------ Material provided
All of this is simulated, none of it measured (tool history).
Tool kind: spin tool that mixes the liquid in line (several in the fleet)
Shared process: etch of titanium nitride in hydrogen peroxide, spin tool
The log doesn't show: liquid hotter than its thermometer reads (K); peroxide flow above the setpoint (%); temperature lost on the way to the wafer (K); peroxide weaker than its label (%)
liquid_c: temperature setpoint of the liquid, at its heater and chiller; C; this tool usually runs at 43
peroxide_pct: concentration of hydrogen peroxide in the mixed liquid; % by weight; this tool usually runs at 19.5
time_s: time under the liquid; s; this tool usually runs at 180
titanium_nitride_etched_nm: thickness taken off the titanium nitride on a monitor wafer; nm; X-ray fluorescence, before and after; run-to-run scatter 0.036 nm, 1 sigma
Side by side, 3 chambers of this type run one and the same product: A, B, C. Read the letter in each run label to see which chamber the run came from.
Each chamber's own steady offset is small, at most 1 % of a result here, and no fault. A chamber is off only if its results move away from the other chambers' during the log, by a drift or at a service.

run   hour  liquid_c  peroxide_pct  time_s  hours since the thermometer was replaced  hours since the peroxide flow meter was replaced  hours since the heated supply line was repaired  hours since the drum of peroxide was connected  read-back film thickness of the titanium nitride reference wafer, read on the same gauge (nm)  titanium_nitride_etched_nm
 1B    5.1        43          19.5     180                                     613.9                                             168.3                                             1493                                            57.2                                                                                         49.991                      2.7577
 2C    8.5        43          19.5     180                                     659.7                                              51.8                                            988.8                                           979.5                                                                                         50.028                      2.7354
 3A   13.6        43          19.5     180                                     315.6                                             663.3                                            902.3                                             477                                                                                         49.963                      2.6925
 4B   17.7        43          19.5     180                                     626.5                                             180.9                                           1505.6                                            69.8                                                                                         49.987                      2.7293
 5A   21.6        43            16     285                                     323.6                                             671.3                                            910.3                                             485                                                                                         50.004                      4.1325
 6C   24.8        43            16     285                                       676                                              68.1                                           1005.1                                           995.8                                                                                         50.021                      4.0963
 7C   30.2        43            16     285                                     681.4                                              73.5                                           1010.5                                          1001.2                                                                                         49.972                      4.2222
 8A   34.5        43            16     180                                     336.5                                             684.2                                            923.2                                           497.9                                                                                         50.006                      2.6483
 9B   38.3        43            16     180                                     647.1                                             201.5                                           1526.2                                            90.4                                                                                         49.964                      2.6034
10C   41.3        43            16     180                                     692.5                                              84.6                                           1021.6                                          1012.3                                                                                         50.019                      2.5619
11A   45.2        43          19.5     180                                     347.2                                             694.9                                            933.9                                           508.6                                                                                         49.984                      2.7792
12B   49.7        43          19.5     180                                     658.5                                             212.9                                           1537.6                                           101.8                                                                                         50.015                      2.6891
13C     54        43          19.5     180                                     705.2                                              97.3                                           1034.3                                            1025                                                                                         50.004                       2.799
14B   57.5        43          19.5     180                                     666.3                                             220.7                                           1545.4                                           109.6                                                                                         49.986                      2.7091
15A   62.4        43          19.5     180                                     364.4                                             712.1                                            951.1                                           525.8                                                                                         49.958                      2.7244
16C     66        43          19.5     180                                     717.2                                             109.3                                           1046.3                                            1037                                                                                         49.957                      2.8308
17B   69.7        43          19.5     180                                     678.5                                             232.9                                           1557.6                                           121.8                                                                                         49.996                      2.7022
------------

Required action » From the first line of the listing above to the line with "Shared process: etch", please transcribe each line exactly, both ends included, and nothing beyond that.

Written response »
All of this is simulated, none of it measured (tool history).
Tool kind: spin tool that mixes the liquid in line (several in the fleet)
Shared process: etch of titanium nitride in hydrogen peroxide, spin tool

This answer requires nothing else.